> [Brief] Extract precisely the lines of the entries below, from the first line through the line containing "Matching of chambers".

> [Stored data]
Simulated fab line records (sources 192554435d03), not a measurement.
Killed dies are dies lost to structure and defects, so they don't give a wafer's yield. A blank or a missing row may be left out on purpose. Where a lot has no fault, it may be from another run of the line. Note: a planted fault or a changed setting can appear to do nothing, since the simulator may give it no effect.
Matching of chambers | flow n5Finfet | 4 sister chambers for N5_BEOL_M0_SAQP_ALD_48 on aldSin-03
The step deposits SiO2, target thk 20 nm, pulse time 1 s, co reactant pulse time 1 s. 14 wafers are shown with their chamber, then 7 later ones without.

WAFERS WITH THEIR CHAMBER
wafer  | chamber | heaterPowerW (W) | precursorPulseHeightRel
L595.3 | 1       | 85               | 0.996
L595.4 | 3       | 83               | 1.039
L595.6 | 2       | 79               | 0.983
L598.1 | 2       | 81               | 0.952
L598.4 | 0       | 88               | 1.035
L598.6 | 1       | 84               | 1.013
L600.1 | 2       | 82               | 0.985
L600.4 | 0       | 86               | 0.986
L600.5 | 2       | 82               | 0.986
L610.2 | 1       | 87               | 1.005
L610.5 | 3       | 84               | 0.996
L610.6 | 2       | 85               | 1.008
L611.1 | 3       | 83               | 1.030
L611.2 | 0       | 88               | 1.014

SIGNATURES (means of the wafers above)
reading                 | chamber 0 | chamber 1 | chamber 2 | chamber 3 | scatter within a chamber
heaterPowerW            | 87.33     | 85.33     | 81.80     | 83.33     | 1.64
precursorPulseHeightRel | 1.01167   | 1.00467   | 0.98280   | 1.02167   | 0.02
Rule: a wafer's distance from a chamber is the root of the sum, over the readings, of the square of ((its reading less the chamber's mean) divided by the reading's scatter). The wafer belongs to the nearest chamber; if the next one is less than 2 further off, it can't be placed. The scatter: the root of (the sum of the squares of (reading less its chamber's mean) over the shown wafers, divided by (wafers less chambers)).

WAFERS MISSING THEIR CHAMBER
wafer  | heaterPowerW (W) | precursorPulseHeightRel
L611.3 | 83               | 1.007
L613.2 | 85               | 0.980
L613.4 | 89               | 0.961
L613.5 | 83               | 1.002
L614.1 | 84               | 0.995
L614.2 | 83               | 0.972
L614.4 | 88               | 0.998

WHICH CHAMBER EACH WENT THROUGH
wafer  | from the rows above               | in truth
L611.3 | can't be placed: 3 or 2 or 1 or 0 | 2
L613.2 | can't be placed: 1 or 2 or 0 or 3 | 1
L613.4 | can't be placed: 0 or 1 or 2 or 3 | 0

> [Answer area]
Simulated fab line records (sources 192554435d03), not a measurement.
Killed dies are dies lost to structure and defects, so they don't give a wafer's yield. A blank or a missing row may be left out on purpose. Where a lot has no fault, it may be from another run of the line. Note: a planted fault or a changed setting can appear to do nothing, since the simulator may give it no effect.
Matching of chambers | flow n5Finfet | 4 sister chambers for N5_BEOL_M0_SAQP_ALD_48 on aldSin-03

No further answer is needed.